BEGIN
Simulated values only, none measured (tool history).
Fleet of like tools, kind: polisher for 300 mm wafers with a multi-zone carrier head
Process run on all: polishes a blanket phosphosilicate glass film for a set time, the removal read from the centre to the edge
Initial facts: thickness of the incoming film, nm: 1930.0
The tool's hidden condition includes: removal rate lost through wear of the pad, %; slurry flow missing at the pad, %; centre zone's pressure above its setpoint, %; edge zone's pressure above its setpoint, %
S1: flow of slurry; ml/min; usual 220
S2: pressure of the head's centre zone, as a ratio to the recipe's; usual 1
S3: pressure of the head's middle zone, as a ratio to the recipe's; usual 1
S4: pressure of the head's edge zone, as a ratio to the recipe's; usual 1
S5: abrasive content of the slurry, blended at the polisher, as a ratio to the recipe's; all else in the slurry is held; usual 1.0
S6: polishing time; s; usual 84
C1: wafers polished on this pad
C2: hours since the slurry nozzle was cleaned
END

Work order
Copy the entire listing above, line for line, exactly.

Exercise output
Simulated values only, none measured (tool history).
Fleet of like tools, kind: polisher for 300 mm wafers with a multi-zone carrier head
Process run on all: polishes a blanket phosphosilicate glass film for a set time, the removal read from the centre to the edge
Initial facts: thickness of the incoming film, nm: 1930.0
The tool's hidden condition includes: removal rate lost through wear of the pad, %; slurry flow missing at the pad, %; centre zone's pressure above its setpoint, %; edge zone's pressure above its setpoint, %
S1: flow of slurry; ml/min; usual 220
S2: pressure of the head's centre zone, as a ratio to the recipe's; usual 1
S3: pressure of the head's middle zone, as a ratio to the recipe's; usual 1
S4: pressure of the head's edge zone, as a ratio to the recipe's; usual 1
S5: abrasive content of the slurry, blended at the polisher, as a ratio to the recipe's; all else in the slurry is held; usual 1.0
S6: polishing time; s; usual 84
C1: wafers polished on this pad
C2: hours since the slurry nozzle was cleaned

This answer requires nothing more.